• _Work instruction_:
Could you restate the data word for word?

• _Raw data_:
--------------------

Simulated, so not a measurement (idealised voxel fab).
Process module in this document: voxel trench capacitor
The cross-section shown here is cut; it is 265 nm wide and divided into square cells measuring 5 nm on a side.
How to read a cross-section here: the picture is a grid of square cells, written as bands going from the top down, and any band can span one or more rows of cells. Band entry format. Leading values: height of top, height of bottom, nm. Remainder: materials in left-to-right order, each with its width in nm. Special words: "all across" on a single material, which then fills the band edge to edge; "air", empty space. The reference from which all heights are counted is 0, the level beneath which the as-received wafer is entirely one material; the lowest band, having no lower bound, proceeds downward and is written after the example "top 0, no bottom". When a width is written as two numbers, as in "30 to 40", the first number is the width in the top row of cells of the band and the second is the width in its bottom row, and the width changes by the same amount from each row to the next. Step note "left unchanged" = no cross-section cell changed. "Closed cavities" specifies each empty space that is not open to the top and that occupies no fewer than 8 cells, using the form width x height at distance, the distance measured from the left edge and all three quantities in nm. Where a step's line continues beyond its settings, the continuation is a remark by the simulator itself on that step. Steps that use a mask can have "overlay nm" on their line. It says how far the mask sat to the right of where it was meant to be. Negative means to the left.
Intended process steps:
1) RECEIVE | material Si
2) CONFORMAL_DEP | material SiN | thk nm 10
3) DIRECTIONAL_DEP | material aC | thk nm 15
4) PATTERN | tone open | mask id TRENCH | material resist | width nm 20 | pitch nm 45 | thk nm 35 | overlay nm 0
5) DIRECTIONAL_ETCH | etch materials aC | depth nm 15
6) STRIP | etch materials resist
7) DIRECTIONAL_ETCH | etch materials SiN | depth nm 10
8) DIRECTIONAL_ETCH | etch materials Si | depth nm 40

--------------------

• _Answer area_:
Simulated, so not a measurement (idealised voxel fab).
Process module in this document: voxel trench capacitor
The cross-section shown here is cut; it is 265 nm wide and divided into square cells measuring 5 nm on a side.
How to read a cross-section here: the picture is a grid of square cells, written as bands going from the top down, and any band can span one or more rows of cells. Band entry format. Leading values: height of top, height of bottom, nm. Remainder: materials in left-to-right order, each with its width in nm. Special words: "all across" on a single material, which then fills the band edge to edge; "air", empty space. The reference from which all heights are counted is 0, the level beneath which the as-received wafer is entirely one material; the lowest band, having no lower bound, proceeds downward and is written after the example "top 0, no bottom". When a width is written as two numbers, as in "30 to 40", the first number is the width in the top row of cells of the band and the second is the width in its bottom row, and the width changes by the same amount from each row to the next. Step note "left unchanged" = no cross-section cell changed. "Closed cavities" specifies each empty space that is not open to the top and that occupies no fewer than 8 cells, using the form width x height at distance, the distance measured from the left edge and all three quantities in nm. Where a step's line continues beyond its settings, the continuation is a remark by the simulator itself on that step. Steps that use a mask can have "overlay nm" on their line. It says how far the mask sat to the right of where it was meant to be. Negative means to the left.
Intended process steps:
1) RECEIVE | material Si
2) CONFORMAL_DEP | material SiN | thk nm 10
3) DIRECTIONAL_DEP | material aC | thk nm 15
4) PATTERN | tone open | mask id TRENCH | material resist | width nm 20 | pitch nm 45 | thk nm 35 | overlay nm 0
5) DIRECTIONAL_ETCH | etch materials aC | depth nm 15
6) STRIP | etch materials resist
7) DIRECTIONAL_ETCH | etch materials SiN | depth nm 10
8) DIRECTIONAL_ETCH | etch materials Si | depth nm 40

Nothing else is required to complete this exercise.